Exercise data:
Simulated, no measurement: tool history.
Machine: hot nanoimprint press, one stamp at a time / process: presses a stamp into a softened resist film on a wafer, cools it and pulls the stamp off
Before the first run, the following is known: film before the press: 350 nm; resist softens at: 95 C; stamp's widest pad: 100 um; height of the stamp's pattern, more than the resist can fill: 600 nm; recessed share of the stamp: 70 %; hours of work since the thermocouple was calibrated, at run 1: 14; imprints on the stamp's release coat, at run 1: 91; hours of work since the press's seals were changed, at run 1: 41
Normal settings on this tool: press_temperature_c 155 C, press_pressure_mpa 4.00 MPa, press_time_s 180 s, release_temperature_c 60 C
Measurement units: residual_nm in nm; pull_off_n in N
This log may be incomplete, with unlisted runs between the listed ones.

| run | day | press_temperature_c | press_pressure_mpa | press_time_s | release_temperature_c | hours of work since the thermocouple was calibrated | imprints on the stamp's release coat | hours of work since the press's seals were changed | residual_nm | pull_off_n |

Task item: Look above for the line with "Machine: hot nanoimprint" and the line with "This log may", and reproduce exactly those two lines plus every line between, nothing more.

Task result:
Machine: hot nanoimprint press, one stamp at a time / process: presses a stamp into a softened resist film on a wafer, cools it and pulls the stamp off
Before the first run, the following is known: film before the press: 350 nm; resist softens at: 95 C; stamp's widest pad: 100 um; height of the stamp's pattern, more than the resist can fill: 600 nm; recessed share of the stamp: 70 %; hours of work since the thermocouple was calibrated, at run 1: 14; imprints on the stamp's release coat, at run 1: 91; hours of work since the press's seals were changed, at run 1: 41
Normal settings on this tool: press_temperature_c 155 C, press_pressure_mpa 4.00 MPa, press_time_s 180 s, release_temperature_c 60 C
Measurement units: residual_nm in nm; pull_off_n in N
This log may be incomplete, with unlisted runs between the listed ones.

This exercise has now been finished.